Start of Record set

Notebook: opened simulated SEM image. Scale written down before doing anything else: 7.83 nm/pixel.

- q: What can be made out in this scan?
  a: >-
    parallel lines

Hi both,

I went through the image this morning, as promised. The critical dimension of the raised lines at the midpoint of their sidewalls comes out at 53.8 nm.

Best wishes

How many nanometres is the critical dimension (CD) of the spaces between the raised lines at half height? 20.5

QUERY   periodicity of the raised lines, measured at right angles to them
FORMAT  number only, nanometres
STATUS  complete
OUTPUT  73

End of Record set

-- Assigned task --
Emit the records above again, exactly, with no line skipped.

-- Result --
Notebook: opened simulated SEM image. Scale written down before doing anything else: 7.83 nm/pixel.

- q: What can be made out in this scan?
  a: >-
    parallel lines

Hi both,

I went through the image this morning, as promised. The critical dimension of the raised lines at the midpoint of their sidewalls comes out at 53.8 nm.

Best wishes

How many nanometres is the critical dimension (CD) of the spaces between the raised lines at half height? 20.5

QUERY   periodicity of the raised lines, measured at right angles to them
FORMAT  number only, nanometres
STATUS  complete
OUTPUT  73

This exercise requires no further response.